• [ASSIGNED TASK]
Type out the data again. Keep every line exactly the same.

══════════

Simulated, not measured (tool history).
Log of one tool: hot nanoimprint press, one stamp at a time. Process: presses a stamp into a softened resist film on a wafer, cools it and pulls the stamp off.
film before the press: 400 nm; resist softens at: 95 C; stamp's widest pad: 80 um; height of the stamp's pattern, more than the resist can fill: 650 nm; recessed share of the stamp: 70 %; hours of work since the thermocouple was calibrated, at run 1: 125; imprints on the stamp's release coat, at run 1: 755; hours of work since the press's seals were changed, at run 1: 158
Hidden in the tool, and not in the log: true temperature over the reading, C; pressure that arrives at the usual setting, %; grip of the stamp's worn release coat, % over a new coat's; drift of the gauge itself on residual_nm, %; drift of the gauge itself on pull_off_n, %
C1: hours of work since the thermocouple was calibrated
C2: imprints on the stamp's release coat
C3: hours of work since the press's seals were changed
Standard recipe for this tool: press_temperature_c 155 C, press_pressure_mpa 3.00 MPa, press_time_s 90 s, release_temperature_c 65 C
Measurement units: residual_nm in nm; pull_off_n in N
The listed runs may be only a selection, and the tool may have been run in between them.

══════════

• [EXERCISE SOLUTION]
Simulated, not measured (tool history).
Log of one tool: hot nanoimprint press, one stamp at a time. Process: presses a stamp into a softened resist film on a wafer, cools it and pulls the stamp off.
film before the press: 400 nm; resist softens at: 95 C; stamp's widest pad: 80 um; height of the stamp's pattern, more than the resist can fill: 650 nm; recessed share of the stamp: 70 %; hours of work since the thermocouple was calibrated, at run 1: 125; imprints on the stamp's release coat, at run 1: 755; hours of work since the press's seals were changed, at run 1: 158
Hidden in the tool, and not in the log: true temperature over the reading, C; pressure that arrives at the usual setting, %; grip of the stamp's worn release coat, % over a new coat's; drift of the gauge itself on residual_nm, %; drift of the gauge itself on pull_off_n, %
C1: hours of work since the thermocouple was calibrated
C2: imprints on the stamp's release coat
C3: hours of work since the press's seals were changed
Standard recipe for this tool: press_temperature_c 155 C, press_pressure_mpa 3.00 MPa, press_time_s 90 s, release_temperature_c 65 C
Measurement units: residual_nm in nm; pull_off_n in N
The listed runs may be only a selection, and the tool may have been run in between them.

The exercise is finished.